Assigned task:
Print the whole listing again, exactly as it stands.

Dataset content:
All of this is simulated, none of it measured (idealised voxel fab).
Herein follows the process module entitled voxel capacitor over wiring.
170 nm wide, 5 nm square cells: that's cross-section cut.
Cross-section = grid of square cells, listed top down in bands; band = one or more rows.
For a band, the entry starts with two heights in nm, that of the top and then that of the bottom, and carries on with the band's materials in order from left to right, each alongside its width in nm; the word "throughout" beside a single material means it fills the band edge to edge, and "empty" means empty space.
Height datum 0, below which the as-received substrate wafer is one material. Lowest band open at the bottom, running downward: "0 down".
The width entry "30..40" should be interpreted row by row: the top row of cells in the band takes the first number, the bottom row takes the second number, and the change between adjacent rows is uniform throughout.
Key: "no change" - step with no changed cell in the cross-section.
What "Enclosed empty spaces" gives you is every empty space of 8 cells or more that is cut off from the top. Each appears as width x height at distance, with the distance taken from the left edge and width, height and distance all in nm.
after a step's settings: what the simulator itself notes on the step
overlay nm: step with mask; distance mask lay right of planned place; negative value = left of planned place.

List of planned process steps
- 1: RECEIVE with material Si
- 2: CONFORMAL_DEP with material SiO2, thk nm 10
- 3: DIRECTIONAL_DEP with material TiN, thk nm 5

Problem solution:
All of this is simulated, none of it measured (idealised voxel fab).
Herein follows the process module entitled voxel capacitor over wiring.
170 nm wide, 5 nm square cells: that's cross-section cut.
Cross-section = grid of square cells, listed top down in bands; band = one or more rows.
For a band, the entry starts with two heights in nm, that of the top and then that of the bottom, and carries on with the band's materials in order from left to right, each alongside its width in nm; the word "throughout" beside a single material means it fills the band edge to edge, and "empty" means empty space.
Height datum 0, below which the as-received substrate wafer is one material. Lowest band open at the bottom, running downward: "0 down".
The width entry "30..40" should be interpreted row by row: the top row of cells in the band takes the first number, the bottom row takes the second number, and the change between adjacent rows is uniform throughout.
Key: "no change" - step with no changed cell in the cross-section.
What "Enclosed empty spaces" gives you is every empty space of 8 cells or more that is cut off from the top. Each appears as width x height at distance, with the distance taken from the left edge and width, height and distance all in nm.
after a step's settings: what the simulator itself notes on the step
overlay nm: step with mask; distance mask lay right of planned place; negative value = left of planned place.

List of planned process steps
- 1: RECEIVE with material Si
- 2: CONFORMAL_DEP with material SiO2, thk nm 10
- 3: DIRECTIONAL_DEP with material TiN, thk nm 5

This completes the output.